* WORK TASK: Below are the records; output them exactly from the first line through the line with "You asked me", stopping there.

·····

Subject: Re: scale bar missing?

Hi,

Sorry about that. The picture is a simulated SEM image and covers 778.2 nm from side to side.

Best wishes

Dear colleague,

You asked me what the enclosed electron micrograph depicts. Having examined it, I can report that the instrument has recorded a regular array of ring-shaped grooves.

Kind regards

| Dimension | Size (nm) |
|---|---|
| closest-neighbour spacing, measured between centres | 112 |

·····

* TASK ANSWER:
Subject: Re: scale bar missing?

Hi,

Sorry about that. The picture is a simulated SEM image and covers 778.2 nm from side to side.

Best wishes

Dear colleague,

You asked me what the enclosed electron micrograph depicts. Having examined it, I can report that the instrument has recorded a regular array of ring-shaped grooves.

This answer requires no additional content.